DATA PROVIDED:
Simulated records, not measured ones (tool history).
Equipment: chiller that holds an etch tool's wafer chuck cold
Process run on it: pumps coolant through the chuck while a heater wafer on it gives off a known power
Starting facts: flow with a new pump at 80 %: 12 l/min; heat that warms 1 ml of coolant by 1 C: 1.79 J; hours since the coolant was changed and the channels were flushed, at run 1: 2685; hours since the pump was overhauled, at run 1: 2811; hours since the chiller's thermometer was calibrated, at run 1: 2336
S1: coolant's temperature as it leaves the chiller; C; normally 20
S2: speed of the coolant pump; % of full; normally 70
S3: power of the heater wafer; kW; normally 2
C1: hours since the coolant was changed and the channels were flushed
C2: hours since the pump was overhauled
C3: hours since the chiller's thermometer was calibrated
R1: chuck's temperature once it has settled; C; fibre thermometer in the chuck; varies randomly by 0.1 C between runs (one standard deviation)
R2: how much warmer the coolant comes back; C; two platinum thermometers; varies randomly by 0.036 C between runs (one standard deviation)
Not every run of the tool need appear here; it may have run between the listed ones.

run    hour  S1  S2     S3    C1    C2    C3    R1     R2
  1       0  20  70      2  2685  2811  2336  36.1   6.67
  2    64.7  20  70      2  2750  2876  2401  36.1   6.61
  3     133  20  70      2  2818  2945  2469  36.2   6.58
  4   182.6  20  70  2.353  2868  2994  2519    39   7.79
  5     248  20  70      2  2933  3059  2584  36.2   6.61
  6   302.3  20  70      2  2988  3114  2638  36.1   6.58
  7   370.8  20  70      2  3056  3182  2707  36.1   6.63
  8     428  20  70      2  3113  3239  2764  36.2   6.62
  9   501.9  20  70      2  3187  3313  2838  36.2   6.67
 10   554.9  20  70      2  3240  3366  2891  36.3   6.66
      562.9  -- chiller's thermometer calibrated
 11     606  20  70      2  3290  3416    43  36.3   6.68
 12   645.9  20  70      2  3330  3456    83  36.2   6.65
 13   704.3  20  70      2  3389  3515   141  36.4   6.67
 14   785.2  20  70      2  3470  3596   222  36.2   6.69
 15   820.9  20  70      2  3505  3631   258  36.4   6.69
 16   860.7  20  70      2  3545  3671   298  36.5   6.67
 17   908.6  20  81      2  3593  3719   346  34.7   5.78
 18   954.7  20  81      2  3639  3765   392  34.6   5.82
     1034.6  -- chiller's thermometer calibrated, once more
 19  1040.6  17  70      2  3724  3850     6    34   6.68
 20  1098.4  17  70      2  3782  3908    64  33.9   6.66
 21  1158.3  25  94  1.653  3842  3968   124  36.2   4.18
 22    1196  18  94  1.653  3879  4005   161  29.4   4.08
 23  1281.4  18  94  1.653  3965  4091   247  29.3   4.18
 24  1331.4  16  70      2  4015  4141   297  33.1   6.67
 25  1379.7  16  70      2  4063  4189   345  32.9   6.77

WORK INSTRUCTION: In the material above, find the line containing "C2: hours since the pump was overhauled" and the line containing "R1: chuck's temperature", then write out exactly those two lines and every line between them, and nothing more.

ANSWER SPACE:
C2: hours since the pump was overhauled
C3: hours since the chiller's thermometer was calibrated
R1: chuck's temperature once it has settled; C; fibre thermometer in the chuck; varies randomly by 0.1 C between runs (one standard deviation)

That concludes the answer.